**WORK INSTRUCTION:**
Return only what lies between the first line of the entries and the line containing "(+) following a", both lines included.

**GIVEN INFORMATION:**
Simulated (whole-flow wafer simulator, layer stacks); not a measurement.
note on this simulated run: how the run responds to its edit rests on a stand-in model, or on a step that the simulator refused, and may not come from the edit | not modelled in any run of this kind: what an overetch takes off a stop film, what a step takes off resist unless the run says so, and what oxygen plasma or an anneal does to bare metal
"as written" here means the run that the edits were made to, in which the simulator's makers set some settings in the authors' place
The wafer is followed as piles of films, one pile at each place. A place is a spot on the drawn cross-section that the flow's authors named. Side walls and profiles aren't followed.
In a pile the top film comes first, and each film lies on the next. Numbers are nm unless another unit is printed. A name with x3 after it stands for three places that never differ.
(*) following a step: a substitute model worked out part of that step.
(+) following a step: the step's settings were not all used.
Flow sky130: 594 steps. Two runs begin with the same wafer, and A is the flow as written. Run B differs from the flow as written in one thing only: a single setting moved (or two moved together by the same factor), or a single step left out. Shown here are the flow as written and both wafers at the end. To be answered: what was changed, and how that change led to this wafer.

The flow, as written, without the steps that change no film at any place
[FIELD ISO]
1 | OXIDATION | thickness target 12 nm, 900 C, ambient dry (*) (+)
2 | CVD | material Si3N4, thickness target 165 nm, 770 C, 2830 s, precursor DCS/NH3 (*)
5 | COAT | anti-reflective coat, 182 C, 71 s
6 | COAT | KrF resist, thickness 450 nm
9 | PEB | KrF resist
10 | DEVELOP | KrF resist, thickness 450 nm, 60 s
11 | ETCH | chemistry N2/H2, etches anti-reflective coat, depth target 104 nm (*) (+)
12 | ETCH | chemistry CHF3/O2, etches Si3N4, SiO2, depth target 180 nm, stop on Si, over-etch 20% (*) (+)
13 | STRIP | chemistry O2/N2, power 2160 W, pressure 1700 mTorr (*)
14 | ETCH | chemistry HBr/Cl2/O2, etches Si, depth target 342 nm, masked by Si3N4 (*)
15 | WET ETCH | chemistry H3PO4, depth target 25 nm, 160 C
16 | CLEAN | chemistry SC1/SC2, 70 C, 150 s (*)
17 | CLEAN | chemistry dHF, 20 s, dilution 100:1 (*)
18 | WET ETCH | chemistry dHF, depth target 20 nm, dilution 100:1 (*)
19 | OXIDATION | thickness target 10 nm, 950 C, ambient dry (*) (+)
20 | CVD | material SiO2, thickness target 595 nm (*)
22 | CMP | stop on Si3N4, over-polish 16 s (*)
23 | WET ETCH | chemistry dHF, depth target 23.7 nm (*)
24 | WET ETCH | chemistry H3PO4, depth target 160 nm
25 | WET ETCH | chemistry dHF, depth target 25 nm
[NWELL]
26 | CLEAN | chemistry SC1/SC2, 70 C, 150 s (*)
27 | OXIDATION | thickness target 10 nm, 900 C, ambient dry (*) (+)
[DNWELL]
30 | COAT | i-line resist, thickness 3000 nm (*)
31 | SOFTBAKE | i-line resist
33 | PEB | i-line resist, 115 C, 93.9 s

**EXERCISE SOLUTION:**
Simulated (whole-flow wafer simulator, layer stacks); not a measurement.
note on this simulated run: how the run responds to its edit rests on a stand-in model, or on a step that the simulator refused, and may not come from the edit | not modelled in any run of this kind: what an overetch takes off a stop film, what a step takes off resist unless the run says so, and what oxygen plasma or an anneal does to bare metal
"as written" here means the run that the edits were made to, in which the simulator's makers set some settings in the authors' place
The wafer is followed as piles of films, one pile at each place. A place is a spot on the drawn cross-section that the flow's authors named. Side walls and profiles aren't followed.
In a pile the top film comes first, and each film lies on the next. Numbers are nm unless another unit is printed. A name with x3 after it stands for three places that never differ.
(*) following a step: a substitute model worked out part of that step.
(+) following a step: the step's settings were not all used.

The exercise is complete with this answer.